DATASET RECORDS>
######
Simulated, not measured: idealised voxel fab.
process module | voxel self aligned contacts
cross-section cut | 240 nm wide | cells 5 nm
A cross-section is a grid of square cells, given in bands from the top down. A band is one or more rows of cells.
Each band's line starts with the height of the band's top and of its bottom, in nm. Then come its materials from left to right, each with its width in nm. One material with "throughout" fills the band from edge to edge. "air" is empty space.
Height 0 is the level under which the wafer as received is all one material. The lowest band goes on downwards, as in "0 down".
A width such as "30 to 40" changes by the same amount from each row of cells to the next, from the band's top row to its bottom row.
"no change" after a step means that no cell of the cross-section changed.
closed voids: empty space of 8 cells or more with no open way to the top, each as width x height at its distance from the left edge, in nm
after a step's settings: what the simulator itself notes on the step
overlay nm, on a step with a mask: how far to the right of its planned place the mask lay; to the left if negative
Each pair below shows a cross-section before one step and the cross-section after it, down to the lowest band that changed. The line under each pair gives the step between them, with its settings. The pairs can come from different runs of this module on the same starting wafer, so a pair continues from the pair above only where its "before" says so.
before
######

ACTION ITEM> Send back every line of the listing above exactly.

WRITTEN RESPONSE>
Simulated, not measured: idealised voxel fab.
process module | voxel self aligned contacts
cross-section cut | 240 nm wide | cells 5 nm
A cross-section is a grid of square cells, given in bands from the top down. A band is one or more rows of cells.
Each band's line starts with the height of the band's top and of its bottom, in nm. Then come its materials from left to right, each with its width in nm. One material with "throughout" fills the band from edge to edge. "air" is empty space.
Height 0 is the level under which the wafer as received is all one material. The lowest band goes on downwards, as in "0 down".
A width such as "30 to 40" changes by the same amount from each row of cells to the next, from the band's top row to its bottom row.
"no change" after a step means that no cell of the cross-section changed.
closed voids: empty space of 8 cells or more with no open way to the top, each as width x height at its distance from the left edge, in nm
after a step's settings: what the simulator itself notes on the step
overlay nm, on a step with a mask: how far to the right of its planned place the mask lay; to the left if negative
Each pair below shows a cross-section before one step and the cross-section after it, down to the lowest band that changed. The line under each pair gives the step between them, with its settings. The pairs can come from different runs of this module on the same starting wafer, so a pair continues from the pair above only where its "before" says so.
before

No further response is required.